Work order ▸ In the material below, find the line with "Under the height 0 nothing was changed." and the line with "TiN, thk nm 5", then output those two lines and every line between them, exactly.

* * * * *

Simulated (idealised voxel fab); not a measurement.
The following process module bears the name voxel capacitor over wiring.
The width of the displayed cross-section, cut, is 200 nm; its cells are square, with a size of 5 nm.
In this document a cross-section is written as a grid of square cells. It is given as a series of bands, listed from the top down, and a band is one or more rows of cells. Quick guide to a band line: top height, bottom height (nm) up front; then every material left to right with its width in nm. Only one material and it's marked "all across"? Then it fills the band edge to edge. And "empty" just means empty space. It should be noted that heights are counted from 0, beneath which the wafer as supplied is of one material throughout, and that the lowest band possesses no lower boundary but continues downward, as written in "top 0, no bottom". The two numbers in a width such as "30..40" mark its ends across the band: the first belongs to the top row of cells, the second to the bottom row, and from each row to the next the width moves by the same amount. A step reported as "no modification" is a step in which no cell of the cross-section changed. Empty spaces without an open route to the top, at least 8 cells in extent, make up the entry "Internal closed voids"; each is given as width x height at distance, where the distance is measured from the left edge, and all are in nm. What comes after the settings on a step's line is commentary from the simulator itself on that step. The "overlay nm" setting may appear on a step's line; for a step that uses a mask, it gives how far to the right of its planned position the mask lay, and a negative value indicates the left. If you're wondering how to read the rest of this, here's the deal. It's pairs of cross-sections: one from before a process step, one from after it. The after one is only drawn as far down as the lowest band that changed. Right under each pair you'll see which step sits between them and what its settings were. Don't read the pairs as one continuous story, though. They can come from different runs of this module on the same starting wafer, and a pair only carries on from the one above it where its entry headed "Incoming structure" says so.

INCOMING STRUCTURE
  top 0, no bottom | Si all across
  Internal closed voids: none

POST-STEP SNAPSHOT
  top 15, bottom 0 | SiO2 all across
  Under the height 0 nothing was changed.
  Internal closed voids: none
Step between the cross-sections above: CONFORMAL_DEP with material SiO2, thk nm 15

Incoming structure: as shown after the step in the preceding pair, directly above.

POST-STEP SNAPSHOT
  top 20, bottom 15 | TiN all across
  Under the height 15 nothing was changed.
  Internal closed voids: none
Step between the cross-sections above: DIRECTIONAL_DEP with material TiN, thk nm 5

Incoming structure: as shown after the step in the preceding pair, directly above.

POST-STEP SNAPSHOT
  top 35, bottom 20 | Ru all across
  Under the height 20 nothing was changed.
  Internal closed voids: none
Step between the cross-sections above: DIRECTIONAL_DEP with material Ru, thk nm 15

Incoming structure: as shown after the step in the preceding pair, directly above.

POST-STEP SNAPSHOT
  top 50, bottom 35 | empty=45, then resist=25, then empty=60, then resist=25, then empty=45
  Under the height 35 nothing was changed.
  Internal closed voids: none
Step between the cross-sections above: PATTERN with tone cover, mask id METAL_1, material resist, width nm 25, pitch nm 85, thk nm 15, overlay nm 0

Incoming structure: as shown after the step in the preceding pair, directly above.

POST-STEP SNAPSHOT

* * * * *

Task response ▸
  Under the height 0 nothing was changed.
  Internal closed voids: none
Step between the cross-sections above: CONFORMAL_DEP with material SiO2, thk nm 15

Incoming structure: as shown after the step in the preceding pair, directly above.

POST-STEP SNAPSHOT
  top 20, bottom 15 | TiN all across
  Under the height 15 nothing was changed.
  Internal closed voids: none
Step between the cross-sections above: DIRECTIONAL_DEP with material TiN, thk nm 5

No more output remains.